DATA EXCERPTS
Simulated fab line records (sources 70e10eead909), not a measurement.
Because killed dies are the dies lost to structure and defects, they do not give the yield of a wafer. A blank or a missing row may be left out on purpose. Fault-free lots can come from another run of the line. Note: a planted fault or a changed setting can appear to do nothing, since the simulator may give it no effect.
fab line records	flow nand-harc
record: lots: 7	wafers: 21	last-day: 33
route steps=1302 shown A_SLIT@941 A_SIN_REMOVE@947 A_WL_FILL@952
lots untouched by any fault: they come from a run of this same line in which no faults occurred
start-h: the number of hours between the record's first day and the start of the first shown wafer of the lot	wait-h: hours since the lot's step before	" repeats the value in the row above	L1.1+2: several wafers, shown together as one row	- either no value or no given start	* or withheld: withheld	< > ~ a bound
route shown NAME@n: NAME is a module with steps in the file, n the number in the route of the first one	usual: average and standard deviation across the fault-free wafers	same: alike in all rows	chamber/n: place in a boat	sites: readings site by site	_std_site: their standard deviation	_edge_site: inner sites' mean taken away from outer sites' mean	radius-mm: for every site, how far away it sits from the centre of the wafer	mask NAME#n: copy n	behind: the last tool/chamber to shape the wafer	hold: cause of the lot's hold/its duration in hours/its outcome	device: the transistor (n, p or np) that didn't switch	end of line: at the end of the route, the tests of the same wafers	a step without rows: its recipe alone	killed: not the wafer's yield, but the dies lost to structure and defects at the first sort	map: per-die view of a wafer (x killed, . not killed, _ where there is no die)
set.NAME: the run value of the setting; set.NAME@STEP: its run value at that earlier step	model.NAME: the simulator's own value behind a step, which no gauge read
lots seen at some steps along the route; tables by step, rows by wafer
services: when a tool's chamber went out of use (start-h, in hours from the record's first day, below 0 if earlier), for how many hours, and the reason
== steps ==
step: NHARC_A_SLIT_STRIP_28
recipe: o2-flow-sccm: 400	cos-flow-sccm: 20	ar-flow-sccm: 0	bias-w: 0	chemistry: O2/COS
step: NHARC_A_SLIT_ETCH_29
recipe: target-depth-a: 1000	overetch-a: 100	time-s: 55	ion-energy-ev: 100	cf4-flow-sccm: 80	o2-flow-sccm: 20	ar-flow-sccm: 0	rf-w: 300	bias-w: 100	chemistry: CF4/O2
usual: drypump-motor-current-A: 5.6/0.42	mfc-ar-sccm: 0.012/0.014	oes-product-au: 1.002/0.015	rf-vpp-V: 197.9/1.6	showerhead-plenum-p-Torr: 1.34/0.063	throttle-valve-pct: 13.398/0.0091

REQUIREMENT
Repeat word for word the lines above that run from the line containing "lots untouched by" through the line containing "step: NHARC_A_SLIT_STRIP_28", both ends included, and nothing else.

YOUR RESPONSE
lots untouched by any fault: they come from a run of this same line in which no faults occurred
start-h: the number of hours between the record's first day and the start of the first shown wafer of the lot	wait-h: hours since the lot's step before	" repeats the value in the row above	L1.1+2: several wafers, shown together as one row	- either no value or no given start	* or withheld: withheld	< > ~ a bound
route shown NAME@n: NAME is a module with steps in the file, n the number in the route of the first one	usual: average and standard deviation across the fault-free wafers	same: alike in all rows	chamber/n: place in a boat	sites: readings site by site	_std_site: their standard deviation	_edge_site: inner sites' mean taken away from outer sites' mean	radius-mm: for every site, how far away it sits from the centre of the wafer	mask NAME#n: copy n	behind: the last tool/chamber to shape the wafer	hold: cause of the lot's hold/its duration in hours/its outcome	device: the transistor (n, p or np) that didn't switch	end of line: at the end of the route, the tests of the same wafers	a step without rows: its recipe alone	killed: not the wafer's yield, but the dies lost to structure and defects at the first sort	map: per-die view of a wafer (x killed, . not killed, _ where there is no die)
set.NAME: the run value of the setting; set.NAME@STEP: its run value at that earlier step	model.NAME: the simulator's own value behind a step, which no gauge read
lots seen at some steps along the route; tables by step, rows by wafer
services: when a tool's chamber went out of use (start-h, in hours from the record's first day, below 0 if earlier), for how many hours, and the reason
== steps ==
step: NHARC_A_SLIT_STRIP_28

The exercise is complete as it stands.